## WORK TASK
Please give the data again exactly, with no line dropped.

■ ■ ■
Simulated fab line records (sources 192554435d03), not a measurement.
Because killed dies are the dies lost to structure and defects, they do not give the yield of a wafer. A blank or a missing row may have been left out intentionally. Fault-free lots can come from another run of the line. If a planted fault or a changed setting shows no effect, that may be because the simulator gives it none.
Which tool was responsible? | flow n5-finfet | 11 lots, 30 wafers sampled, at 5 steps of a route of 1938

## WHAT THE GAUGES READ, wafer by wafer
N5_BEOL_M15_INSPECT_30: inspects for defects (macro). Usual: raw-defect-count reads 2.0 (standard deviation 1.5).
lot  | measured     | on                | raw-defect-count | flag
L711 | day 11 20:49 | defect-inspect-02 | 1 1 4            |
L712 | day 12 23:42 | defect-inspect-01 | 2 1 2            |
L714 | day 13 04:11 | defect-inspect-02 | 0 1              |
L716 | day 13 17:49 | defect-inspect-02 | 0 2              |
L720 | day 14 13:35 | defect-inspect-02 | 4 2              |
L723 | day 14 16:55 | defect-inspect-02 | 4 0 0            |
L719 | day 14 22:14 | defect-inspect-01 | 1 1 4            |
■ ■ ■

## TASK RESULT
Simulated fab line records (sources 192554435d03), not a measurement.
Because killed dies are the dies lost to structure and defects, they do not give the yield of a wafer. A blank or a missing row may have been left out intentionally. Fault-free lots can come from another run of the line. If a planted fault or a changed setting shows no effect, that may be because the simulator gives it none.
Which tool was responsible? | flow n5-finfet | 11 lots, 30 wafers sampled, at 5 steps of a route of 1938

## WHAT THE GAUGES READ, wafer by wafer
N5_BEOL_M15_INSPECT_30: inspects for defects (macro). Usual: raw-defect-count reads 2.0 (standard deviation 1.5).
lot  | measured     | on                | raw-defect-count | flag
L711 | day 11 20:49 | defect-inspect-02 | 1 1 4            |
L712 | day 12 23:42 | defect-inspect-01 | 2 1 2            |
L714 | day 13 04:11 | defect-inspect-02 | 0 1              |
L716 | day 13 17:49 | defect-inspect-02 | 0 2              |
L720 | day 14 13:35 | defect-inspect-02 | 4 2              |
L723 | day 14 16:55 | defect-inspect-02 | 4 0 0            |
L719 | day 14 22:14 | defect-inspect-01 | 1 1 4            |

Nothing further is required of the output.